ACTION ITEM:
Reproduce all of the data that follows, character for character.

_ _ _ _ _ _ _

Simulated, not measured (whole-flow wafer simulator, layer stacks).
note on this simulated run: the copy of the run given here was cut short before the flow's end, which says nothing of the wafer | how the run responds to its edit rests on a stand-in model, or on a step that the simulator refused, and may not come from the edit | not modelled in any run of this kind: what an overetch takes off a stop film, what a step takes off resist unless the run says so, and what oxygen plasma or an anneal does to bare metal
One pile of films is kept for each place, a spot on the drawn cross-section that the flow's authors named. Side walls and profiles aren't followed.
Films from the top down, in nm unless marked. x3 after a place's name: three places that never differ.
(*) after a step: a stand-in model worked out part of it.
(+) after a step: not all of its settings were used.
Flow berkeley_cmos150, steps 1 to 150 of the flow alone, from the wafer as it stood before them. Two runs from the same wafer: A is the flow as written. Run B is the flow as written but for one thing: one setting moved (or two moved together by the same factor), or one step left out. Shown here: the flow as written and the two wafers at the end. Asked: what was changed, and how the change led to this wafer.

_ _ _ _ _ _ _

ANSWER SECTION:
Simulated, not measured (whole-flow wafer simulator, layer stacks).
note on this simulated run: the copy of the run given here was cut short before the flow's end, which says nothing of the wafer | how the run responds to its edit rests on a stand-in model, or on a step that the simulator refused, and may not come from the edit | not modelled in any run of this kind: what an overetch takes off a stop film, what a step takes off resist unless the run says so, and what oxygen plasma or an anneal does to bare metal
One pile of films is kept for each place, a spot on the drawn cross-section that the flow's authors named. Side walls and profiles aren't followed.
Films from the top down, in nm unless marked. x3 after a place's name: three places that never differ.
(*) after a step: a stand-in model worked out part of it.
(+) after a step: not all of its settings were used.
Flow berkeley_cmos150, steps 1 to 150 of the flow alone, from the wafer as it stood before them. Two runs from the same wafer: A is the flow as written. Run B is the flow as written but for one thing: one setting moved (or two moved together by the same factor), or one step left out. Shown here: the flow as written and the two wafers at the end. Asked: what was changed, and how the change led to this wafer.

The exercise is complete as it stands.